— Assignment —
Only the lines from the top of the data through the one with "Section shown: cut." are to be written out, each exactly as it stands.

------------

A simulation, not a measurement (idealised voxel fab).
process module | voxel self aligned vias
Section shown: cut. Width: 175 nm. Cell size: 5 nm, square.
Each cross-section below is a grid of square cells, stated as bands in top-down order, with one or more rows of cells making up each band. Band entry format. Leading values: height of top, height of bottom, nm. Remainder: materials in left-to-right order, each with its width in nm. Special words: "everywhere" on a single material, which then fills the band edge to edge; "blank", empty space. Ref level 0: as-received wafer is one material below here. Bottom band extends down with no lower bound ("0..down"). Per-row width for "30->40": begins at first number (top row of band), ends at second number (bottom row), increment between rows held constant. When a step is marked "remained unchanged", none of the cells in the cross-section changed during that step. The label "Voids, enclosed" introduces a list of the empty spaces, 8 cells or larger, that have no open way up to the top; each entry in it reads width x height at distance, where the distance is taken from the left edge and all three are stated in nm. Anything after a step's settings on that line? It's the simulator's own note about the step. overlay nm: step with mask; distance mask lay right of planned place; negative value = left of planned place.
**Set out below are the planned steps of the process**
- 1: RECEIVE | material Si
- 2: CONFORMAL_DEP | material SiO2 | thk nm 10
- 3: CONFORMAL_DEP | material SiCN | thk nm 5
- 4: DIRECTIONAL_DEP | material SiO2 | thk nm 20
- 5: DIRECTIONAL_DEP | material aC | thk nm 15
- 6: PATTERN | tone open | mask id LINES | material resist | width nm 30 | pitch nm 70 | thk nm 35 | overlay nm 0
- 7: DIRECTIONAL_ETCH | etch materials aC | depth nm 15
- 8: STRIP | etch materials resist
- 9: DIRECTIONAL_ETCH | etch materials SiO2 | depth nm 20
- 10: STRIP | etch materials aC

------------

— Task result —
A simulation, not a measurement (idealised voxel fab).
process module | voxel self aligned vias
Section shown: cut. Width: 175 nm. Cell size: 5 nm, square.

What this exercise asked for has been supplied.